▸ TASK ITEM
Give every entry again precisely as it appears.

==== INPUT DATA ====

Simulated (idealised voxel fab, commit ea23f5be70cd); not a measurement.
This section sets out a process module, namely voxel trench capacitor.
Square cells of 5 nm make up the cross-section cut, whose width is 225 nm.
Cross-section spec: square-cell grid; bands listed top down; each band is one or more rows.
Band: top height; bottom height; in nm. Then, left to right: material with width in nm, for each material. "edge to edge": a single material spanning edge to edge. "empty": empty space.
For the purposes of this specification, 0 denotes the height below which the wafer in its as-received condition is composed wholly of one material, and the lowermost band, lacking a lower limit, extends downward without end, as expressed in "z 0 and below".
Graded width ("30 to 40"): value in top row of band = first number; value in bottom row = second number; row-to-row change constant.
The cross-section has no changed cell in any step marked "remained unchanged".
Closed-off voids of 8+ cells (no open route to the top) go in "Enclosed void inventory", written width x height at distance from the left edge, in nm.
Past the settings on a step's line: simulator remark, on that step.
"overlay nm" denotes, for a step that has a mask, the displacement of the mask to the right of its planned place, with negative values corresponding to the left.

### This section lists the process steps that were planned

====

▸ SOLUTION
Simulated (idealised voxel fab, commit ea23f5be70cd); not a measurement.
This section sets out a process module, namely voxel trench capacitor.
Square cells of 5 nm make up the cross-section cut, whose width is 225 nm.
Cross-section spec: square-cell grid; bands listed top down; each band is one or more rows.
Band: top height; bottom height; in nm. Then, left to right: material with width in nm, for each material. "edge to edge": a single material spanning edge to edge. "empty": empty space.
For the purposes of this specification, 0 denotes the height below which the wafer in its as-received condition is composed wholly of one material, and the lowermost band, lacking a lower limit, extends downward without end, as expressed in "z 0 and below".
Graded width ("30 to 40"): value in top row of band = first number; value in bottom row = second number; row-to-row change constant.
The cross-section has no changed cell in any step marked "remained unchanged".
Closed-off voids of 8+ cells (no open route to the top) go in "Enclosed void inventory", written width x height at distance from the left edge, in nm.
Past the settings on a step's line: simulator remark, on that step.
"overlay nm" denotes, for a step that has a mask, the displacement of the mask to the right of its planned place, with negative values corresponding to the left.

### This section lists the process steps that were planned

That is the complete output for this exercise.